> **ACTIVITY**
Output the following data exactly.

**** DATA EXCERPTS ****

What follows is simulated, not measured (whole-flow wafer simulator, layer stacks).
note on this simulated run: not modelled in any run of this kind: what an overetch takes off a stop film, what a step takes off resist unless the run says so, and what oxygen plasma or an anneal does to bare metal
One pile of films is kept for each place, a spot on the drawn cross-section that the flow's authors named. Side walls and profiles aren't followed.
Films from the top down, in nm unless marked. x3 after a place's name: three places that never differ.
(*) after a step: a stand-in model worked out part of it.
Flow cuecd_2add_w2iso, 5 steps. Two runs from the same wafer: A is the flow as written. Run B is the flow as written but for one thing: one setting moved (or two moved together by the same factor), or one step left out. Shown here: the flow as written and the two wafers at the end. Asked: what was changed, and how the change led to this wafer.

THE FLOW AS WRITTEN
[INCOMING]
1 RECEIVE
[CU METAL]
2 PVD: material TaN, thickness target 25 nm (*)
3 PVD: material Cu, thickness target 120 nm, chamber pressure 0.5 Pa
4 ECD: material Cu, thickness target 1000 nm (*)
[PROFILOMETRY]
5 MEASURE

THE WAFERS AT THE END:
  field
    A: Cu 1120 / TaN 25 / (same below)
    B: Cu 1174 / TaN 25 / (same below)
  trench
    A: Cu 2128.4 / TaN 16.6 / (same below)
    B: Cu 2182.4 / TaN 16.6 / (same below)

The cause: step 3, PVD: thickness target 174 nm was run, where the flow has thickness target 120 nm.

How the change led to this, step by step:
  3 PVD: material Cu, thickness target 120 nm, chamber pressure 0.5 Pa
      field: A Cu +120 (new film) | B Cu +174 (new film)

****

> **WRITTEN SOLUTION**
What follows is simulated, not measured (whole-flow wafer simulator, layer stacks).
note on this simulated run: not modelled in any run of this kind: what an overetch takes off a stop film, what a step takes off resist unless the run says so, and what oxygen plasma or an anneal does to bare metal
One pile of films is kept for each place, a spot on the drawn cross-section that the flow's authors named. Side walls and profiles aren't followed.
Films from the top down, in nm unless marked. x3 after a place's name: three places that never differ.
(*) after a step: a stand-in model worked out part of it.
Flow cuecd_2add_w2iso, 5 steps. Two runs from the same wafer: A is the flow as written. Run B is the flow as written but for one thing: one setting moved (or two moved together by the same factor), or one step left out. Shown here: the flow as written and the two wafers at the end. Asked: what was changed, and how the change led to this wafer.

THE FLOW AS WRITTEN
[INCOMING]
1 RECEIVE
[CU METAL]
2 PVD: material TaN, thickness target 25 nm (*)
3 PVD: material Cu, thickness target 120 nm, chamber pressure 0.5 Pa
4 ECD: material Cu, thickness target 1000 nm (*)
[PROFILOMETRY]
5 MEASURE

THE WAFERS AT THE END:
  field
    A: Cu 1120 / TaN 25 / (same below)
    B: Cu 1174 / TaN 25 / (same below)
  trench
    A: Cu 2128.4 / TaN 16.6 / (same below)
    B: Cu 2182.4 / TaN 16.6 / (same below)

The cause: step 3, PVD: thickness target 174 nm was run, where the flow has thickness target 120 nm.

How the change led to this, step by step:
  3 PVD: material Cu, thickness target 120 nm, chamber pressure 0.5 Pa
      field: A Cu +120 (new film) | B Cu +174 (new film)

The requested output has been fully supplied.